# # #

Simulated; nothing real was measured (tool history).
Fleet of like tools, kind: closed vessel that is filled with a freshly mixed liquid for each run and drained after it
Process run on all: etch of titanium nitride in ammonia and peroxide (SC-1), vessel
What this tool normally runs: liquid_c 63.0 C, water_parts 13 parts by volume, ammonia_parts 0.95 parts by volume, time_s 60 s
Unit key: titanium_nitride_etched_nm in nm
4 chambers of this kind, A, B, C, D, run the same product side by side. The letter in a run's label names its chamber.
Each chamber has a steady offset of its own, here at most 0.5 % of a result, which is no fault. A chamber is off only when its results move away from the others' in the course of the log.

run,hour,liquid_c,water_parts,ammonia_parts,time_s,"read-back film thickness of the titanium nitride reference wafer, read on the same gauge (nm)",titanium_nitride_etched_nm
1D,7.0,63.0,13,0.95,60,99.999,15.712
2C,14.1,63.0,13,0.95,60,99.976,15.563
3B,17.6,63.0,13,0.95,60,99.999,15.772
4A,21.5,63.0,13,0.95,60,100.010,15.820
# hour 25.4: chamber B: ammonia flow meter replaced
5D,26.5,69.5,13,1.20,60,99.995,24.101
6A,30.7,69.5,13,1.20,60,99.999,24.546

# # #

Retype each record. Keep every character as it is.

• WRITTEN ANSWER:
Simulated; nothing real was measured (tool history).
Fleet of like tools, kind: closed vessel that is filled with a freshly mixed liquid for each run and drained after it
Process run on all: etch of titanium nitride in ammonia and peroxide (SC-1), vessel
What this tool normally runs: liquid_c 63.0 C, water_parts 13 parts by volume, ammonia_parts 0.95 parts by volume, time_s 60 s
Unit key: titanium_nitride_etched_nm in nm
4 chambers of this kind, A, B, C, D, run the same product side by side. The letter in a run's label names its chamber.
Each chamber has a steady offset of its own, here at most 0.5 % of a result, which is no fault. A chamber is off only when its results move away from the others' in the course of the log.

run,hour,liquid_c,water_parts,ammonia_parts,time_s,"read-back film thickness of the titanium nitride reference wafer, read on the same gauge (nm)",titanium_nitride_etched_nm
1D,7.0,63.0,13,0.95,60,99.999,15.712
2C,14.1,63.0,13,0.95,60,99.976,15.563
3B,17.6,63.0,13,0.95,60,99.999,15.772
4A,21.5,63.0,13,0.95,60,100.010,15.820
# hour 25.4: chamber B: ammonia flow meter replaced
5D,26.5,69.5,13,1.20,60,99.995,24.101
6A,30.7,69.5,13,1.20,60,99.999,24.546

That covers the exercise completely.